[Opening Study material section]

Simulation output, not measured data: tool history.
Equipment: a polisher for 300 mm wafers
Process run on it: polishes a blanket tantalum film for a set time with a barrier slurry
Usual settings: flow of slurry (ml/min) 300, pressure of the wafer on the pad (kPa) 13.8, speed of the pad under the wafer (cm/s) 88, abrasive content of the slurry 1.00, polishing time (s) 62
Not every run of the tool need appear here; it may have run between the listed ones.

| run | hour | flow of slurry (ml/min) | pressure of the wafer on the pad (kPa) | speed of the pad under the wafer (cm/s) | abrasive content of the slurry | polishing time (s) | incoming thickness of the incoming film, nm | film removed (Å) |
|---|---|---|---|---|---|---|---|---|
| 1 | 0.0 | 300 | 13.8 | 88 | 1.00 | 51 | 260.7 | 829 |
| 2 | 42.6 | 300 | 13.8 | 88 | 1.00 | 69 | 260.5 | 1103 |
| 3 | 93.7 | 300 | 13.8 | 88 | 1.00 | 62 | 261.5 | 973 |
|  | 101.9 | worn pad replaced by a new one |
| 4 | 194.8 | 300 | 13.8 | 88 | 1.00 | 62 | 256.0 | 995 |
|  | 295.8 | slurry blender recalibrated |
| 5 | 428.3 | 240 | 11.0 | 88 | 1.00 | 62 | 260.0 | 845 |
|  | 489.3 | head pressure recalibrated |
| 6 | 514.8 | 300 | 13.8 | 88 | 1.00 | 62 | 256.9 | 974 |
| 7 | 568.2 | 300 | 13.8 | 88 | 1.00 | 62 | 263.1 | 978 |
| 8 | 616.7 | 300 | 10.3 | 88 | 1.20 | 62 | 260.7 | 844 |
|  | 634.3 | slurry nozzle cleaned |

[Closing Study material section]

Assigned task = Every entry must be quoted exactly as it appears above.

Answer area =
Simulation output, not measured data: tool history.
Equipment: a polisher for 300 mm wafers
Process run on it: polishes a blanket tantalum film for a set time with a barrier slurry
Usual settings: flow of slurry (ml/min) 300, pressure of the wafer on the pad (kPa) 13.8, speed of the pad under the wafer (cm/s) 88, abrasive content of the slurry 1.00, polishing time (s) 62
Not every run of the tool need appear here; it may have run between the listed ones.

| run | hour | flow of slurry (ml/min) | pressure of the wafer on the pad (kPa) | speed of the pad under the wafer (cm/s) | abrasive content of the slurry | polishing time (s) | incoming thickness of the incoming film, nm | film removed (Å) |
|---|---|---|---|---|---|---|---|---|
| 1 | 0.0 | 300 | 13.8 | 88 | 1.00 | 51 | 260.7 | 829 |
| 2 | 42.6 | 300 | 13.8 | 88 | 1.00 | 69 | 260.5 | 1103 |
| 3 | 93.7 | 300 | 13.8 | 88 | 1.00 | 62 | 261.5 | 973 |
|  | 101.9 | worn pad replaced by a new one |
| 4 | 194.8 | 300 | 13.8 | 88 | 1.00 | 62 | 256.0 | 995 |
|  | 295.8 | slurry blender recalibrated |
| 5 | 428.3 | 240 | 11.0 | 88 | 1.00 | 62 | 260.0 | 845 |
|  | 489.3 | head pressure recalibrated |
| 6 | 514.8 | 300 | 13.8 | 88 | 1.00 | 62 | 256.9 | 974 |
| 7 | 568.2 | 300 | 13.8 | 88 | 1.00 | 62 | 263.1 | 978 |
| 8 | 616.7 | 300 | 10.3 | 88 | 1.20 | 62 | 260.7 | 844 |
|  | 634.3 | slurry nozzle cleaned |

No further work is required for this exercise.